[[ Listed entries open ]]
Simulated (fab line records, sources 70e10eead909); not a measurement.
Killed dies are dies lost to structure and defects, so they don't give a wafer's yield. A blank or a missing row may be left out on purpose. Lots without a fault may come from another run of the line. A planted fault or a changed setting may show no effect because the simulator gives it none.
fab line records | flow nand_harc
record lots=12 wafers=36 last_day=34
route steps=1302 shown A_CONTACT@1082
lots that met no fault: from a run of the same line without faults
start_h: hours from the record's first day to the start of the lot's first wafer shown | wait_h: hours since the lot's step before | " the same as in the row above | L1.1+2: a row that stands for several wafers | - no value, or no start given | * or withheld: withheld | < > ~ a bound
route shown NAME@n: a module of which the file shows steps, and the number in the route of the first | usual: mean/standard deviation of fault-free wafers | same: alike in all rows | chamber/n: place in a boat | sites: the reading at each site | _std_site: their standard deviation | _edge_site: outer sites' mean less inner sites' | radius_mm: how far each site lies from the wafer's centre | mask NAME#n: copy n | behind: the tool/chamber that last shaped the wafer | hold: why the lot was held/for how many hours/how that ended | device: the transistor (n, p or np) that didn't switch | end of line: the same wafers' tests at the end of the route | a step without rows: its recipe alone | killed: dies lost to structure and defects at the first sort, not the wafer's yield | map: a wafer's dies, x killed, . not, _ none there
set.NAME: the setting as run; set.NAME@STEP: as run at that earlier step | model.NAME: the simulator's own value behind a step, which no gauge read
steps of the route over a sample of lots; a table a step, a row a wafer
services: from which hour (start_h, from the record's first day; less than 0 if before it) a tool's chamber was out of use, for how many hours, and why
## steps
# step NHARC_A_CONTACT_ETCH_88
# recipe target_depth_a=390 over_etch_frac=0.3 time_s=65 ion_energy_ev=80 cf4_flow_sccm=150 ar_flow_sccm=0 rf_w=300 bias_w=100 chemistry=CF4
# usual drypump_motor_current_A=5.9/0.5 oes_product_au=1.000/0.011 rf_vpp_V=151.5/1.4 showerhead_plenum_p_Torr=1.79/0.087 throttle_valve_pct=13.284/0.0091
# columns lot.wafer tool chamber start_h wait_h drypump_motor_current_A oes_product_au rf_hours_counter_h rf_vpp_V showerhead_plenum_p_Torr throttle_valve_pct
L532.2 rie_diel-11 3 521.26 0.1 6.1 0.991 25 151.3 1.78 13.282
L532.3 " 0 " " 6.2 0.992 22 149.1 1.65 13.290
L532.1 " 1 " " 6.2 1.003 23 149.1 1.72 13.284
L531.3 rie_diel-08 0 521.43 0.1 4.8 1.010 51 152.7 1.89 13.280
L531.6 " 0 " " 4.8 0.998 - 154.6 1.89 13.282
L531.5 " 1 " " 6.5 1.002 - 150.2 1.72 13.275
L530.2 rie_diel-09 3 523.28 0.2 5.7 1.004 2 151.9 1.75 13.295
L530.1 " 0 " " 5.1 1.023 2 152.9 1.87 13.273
[[ Listed entries closed ]]

Copy the lines from the start of the data verbatim, stopping after the line containing "start_h: hours from".

◆ **Exercise response**:
Simulated (fab line records, sources 70e10eead909); not a measurement.
Killed dies are dies lost to structure and defects, so they don't give a wafer's yield. A blank or a missing row may be left out on purpose. Lots without a fault may come from another run of the line. A planted fault or a changed setting may show no effect because the simulator gives it none.
fab line records | flow nand_harc
record lots=12 wafers=36 last_day=34
route steps=1302 shown A_CONTACT@1082
lots that met no fault: from a run of the same line without faults
start_h: hours from the record's first day to the start of the lot's first wafer shown | wait_h: hours since the lot's step before | " the same as in the row above | L1.1+2: a row that stands for several wafers | - no value, or no start given | * or withheld: withheld | < > ~ a bound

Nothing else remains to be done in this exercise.